- [WORK ITEM]
The lines from the start of the data through the line with "C,53.4,195,20.7,82,49,?" are to be returned verbatim; all later lines are to be omitted.

- [STORED DATA]
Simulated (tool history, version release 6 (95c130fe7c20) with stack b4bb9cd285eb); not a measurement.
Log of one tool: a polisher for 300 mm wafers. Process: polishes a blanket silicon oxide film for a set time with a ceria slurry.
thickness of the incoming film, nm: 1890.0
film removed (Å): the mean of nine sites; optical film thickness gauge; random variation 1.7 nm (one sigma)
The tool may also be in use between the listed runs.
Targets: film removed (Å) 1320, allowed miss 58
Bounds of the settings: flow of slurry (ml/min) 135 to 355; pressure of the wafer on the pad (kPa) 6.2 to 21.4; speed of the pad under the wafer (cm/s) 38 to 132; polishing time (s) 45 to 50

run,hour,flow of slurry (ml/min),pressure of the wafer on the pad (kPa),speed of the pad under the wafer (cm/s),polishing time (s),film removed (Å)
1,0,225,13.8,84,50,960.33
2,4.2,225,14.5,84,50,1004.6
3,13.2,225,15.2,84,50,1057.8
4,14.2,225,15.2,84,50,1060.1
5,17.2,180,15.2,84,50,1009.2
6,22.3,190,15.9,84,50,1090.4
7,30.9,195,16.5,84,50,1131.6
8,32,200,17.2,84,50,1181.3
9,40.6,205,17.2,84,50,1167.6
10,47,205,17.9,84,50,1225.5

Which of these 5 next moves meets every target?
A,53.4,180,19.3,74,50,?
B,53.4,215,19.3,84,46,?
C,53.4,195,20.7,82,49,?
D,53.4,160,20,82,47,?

- [EXERCISE ANSWER]
Simulated (tool history, version release 6 (95c130fe7c20) with stack b4bb9cd285eb); not a measurement.
Log of one tool: a polisher for 300 mm wafers. Process: polishes a blanket silicon oxide film for a set time with a ceria slurry.
thickness of the incoming film, nm: 1890.0
film removed (Å): the mean of nine sites; optical film thickness gauge; random variation 1.7 nm (one sigma)
The tool may also be in use between the listed runs.
Targets: film removed (Å) 1320, allowed miss 58
Bounds of the settings: flow of slurry (ml/min) 135 to 355; pressure of the wafer on the pad (kPa) 6.2 to 21.4; speed of the pad under the wafer (cm/s) 38 to 132; polishing time (s) 45 to 50

run,hour,flow of slurry (ml/min),pressure of the wafer on the pad (kPa),speed of the pad under the wafer (cm/s),polishing time (s),film removed (Å)
1,0,225,13.8,84,50,960.33
2,4.2,225,14.5,84,50,1004.6
3,13.2,225,15.2,84,50,1057.8
4,14.2,225,15.2,84,50,1060.1
5,17.2,180,15.2,84,50,1009.2
6,22.3,190,15.9,84,50,1090.4
7,30.9,195,16.5,84,50,1131.6
8,32,200,17.2,84,50,1181.3
9,40.6,205,17.2,84,50,1167.6
10,47,205,17.9,84,50,1225.5

Which of these 5 next moves meets every target?
A,53.4,180,19.3,74,50,?
B,53.4,215,19.3,84,46,?
C,53.4,195,20.7,82,49,?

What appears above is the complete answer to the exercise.